------------------------------------------------

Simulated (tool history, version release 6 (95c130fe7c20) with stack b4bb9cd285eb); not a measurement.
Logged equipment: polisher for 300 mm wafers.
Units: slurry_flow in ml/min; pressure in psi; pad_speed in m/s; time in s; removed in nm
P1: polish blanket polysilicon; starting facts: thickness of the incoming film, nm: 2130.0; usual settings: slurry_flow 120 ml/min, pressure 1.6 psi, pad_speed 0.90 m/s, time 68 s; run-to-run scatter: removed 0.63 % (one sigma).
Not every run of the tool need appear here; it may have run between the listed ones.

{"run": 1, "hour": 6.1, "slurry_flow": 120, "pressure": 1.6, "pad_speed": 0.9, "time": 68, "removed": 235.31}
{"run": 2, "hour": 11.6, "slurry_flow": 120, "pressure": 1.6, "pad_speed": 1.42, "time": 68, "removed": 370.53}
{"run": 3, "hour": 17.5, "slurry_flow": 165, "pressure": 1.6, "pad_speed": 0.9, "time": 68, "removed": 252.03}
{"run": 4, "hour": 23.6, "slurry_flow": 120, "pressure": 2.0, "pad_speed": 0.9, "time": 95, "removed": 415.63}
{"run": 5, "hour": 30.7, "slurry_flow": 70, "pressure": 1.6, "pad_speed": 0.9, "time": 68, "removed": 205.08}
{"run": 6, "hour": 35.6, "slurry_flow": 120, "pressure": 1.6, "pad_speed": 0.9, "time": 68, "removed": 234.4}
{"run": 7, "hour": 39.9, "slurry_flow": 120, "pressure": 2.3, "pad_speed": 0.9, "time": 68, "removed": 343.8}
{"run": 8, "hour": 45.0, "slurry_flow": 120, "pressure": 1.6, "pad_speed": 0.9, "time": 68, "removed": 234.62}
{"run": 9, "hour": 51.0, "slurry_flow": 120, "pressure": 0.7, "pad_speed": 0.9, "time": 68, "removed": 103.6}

------------------------------------------------

**Work task:**
Repeat exactly the lines of the listing above, from the one with "P1: polish blanket" down to the one with "Not every run"; both of those lines belong in the range.

**Your solution:**
P1: polish blanket polysilicon; starting facts: thickness of the incoming film, nm: 2130.0; usual settings: slurry_flow 120 ml/min, pressure 1.6 psi, pad_speed 0.90 m/s, time 68 s; run-to-run scatter: removed 0.63 % (one sigma).
Not every run of the tool need appear here; it may have run between the listed ones.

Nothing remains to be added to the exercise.